__Task item__
For every line in the material, print that line exactly.

——————

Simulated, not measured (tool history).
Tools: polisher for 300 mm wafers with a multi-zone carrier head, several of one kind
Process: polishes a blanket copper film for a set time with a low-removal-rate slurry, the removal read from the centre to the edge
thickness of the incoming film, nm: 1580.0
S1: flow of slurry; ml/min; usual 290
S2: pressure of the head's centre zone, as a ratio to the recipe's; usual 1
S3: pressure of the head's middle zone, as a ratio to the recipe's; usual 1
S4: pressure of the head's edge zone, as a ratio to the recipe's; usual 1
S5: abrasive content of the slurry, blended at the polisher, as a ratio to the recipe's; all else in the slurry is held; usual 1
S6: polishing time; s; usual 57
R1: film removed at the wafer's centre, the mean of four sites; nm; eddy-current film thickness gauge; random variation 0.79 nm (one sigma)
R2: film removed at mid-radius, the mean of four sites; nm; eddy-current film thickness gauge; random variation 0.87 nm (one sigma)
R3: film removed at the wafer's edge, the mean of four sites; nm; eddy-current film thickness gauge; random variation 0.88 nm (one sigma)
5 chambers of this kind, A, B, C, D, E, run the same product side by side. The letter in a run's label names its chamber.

——————

__Answer box__
Simulated, not measured (tool history).
Tools: polisher for 300 mm wafers with a multi-zone carrier head, several of one kind
Process: polishes a blanket copper film for a set time with a low-removal-rate slurry, the removal read from the centre to the edge
thickness of the incoming film, nm: 1580.0
S1: flow of slurry; ml/min; usual 290
S2: pressure of the head's centre zone, as a ratio to the recipe's; usual 1
S3: pressure of the head's middle zone, as a ratio to the recipe's; usual 1
S4: pressure of the head's edge zone, as a ratio to the recipe's; usual 1
S5: abrasive content of the slurry, blended at the polisher, as a ratio to the recipe's; all else in the slurry is held; usual 1
S6: polishing time; s; usual 57
R1: film removed at the wafer's centre, the mean of four sites; nm; eddy-current film thickness gauge; random variation 0.79 nm (one sigma)
R2: film removed at mid-radius, the mean of four sites; nm; eddy-current film thickness gauge; random variation 0.87 nm (one sigma)
R3: film removed at the wafer's edge, the mean of four sites; nm; eddy-current film thickness gauge; random variation 0.88 nm (one sigma)
5 chambers of this kind, A, B, C, D, E, run the same product side by side. The letter in a run's label names its chamber.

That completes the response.